However many lines the data holds, transcribe them all exactly.

[DATA EXCERPTS]
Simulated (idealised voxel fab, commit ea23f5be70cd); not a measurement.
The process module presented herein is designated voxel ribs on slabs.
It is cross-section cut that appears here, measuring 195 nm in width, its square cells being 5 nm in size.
[/DATA EXCERPTS]

▶ _WRITTEN RESPONSE_
Simulated (idealised voxel fab, commit ea23f5be70cd); not a measurement.
The process module presented herein is designated voxel ribs on slabs.
It is cross-section cut that appears here, measuring 195 nm in width, its square cells being 5 nm in size.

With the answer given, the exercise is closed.